**Activity**
Among the entries below, find the line with "liquid_c: temperature setpoint", then quote it and each following line up to and including the line with "run 4 hour=10.9", and nothing else.

[Raw data]

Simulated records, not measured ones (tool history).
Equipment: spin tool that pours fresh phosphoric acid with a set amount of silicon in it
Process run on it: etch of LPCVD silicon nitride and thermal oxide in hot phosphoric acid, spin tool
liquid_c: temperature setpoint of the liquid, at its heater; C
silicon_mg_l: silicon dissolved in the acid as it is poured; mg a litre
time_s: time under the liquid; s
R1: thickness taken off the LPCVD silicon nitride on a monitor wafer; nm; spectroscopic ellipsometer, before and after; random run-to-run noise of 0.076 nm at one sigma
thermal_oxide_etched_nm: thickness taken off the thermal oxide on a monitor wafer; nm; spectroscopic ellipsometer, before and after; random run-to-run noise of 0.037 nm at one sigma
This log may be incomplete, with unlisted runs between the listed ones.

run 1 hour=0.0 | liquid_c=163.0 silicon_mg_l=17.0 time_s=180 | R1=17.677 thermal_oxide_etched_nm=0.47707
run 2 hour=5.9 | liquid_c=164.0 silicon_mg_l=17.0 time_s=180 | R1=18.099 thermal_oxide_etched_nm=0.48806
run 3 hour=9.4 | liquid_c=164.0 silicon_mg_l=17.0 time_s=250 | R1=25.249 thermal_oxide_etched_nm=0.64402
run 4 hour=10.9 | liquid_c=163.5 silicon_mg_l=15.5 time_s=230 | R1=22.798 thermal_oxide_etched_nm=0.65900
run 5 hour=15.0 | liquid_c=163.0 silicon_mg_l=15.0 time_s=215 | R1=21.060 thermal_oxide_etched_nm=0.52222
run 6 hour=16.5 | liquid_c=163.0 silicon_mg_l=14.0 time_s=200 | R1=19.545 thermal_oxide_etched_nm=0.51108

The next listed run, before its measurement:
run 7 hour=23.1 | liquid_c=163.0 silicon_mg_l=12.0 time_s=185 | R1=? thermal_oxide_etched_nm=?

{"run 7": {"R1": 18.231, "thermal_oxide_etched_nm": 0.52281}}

[/Raw data]

**Problem solution**
liquid_c: temperature setpoint of the liquid, at its heater; C
silicon_mg_l: silicon dissolved in the acid as it is poured; mg a litre
time_s: time under the liquid; s
R1: thickness taken off the LPCVD silicon nitride on a monitor wafer; nm; spectroscopic ellipsometer, before and after; random run-to-run noise of 0.076 nm at one sigma
thermal_oxide_etched_nm: thickness taken off the thermal oxide on a monitor wafer; nm; spectroscopic ellipsometer, before and after; random run-to-run noise of 0.037 nm at one sigma
This log may be incomplete, with unlisted runs between the listed ones.

run 1 hour=0.0 | liquid_c=163.0 silicon_mg_l=17.0 time_s=180 | R1=17.677 thermal_oxide_etched_nm=0.47707
run 2 hour=5.9 | liquid_c=164.0 silicon_mg_l=17.0 time_s=180 | R1=18.099 thermal_oxide_etched_nm=0.48806
run 3 hour=9.4 | liquid_c=164.0 silicon_mg_l=17.0 time_s=250 | R1=25.249 thermal_oxide_etched_nm=0.64402
run 4 hour=10.9 | liquid_c=163.5 silicon_mg_l=15.5 time_s=230 | R1=22.798 thermal_oxide_etched_nm=0.65900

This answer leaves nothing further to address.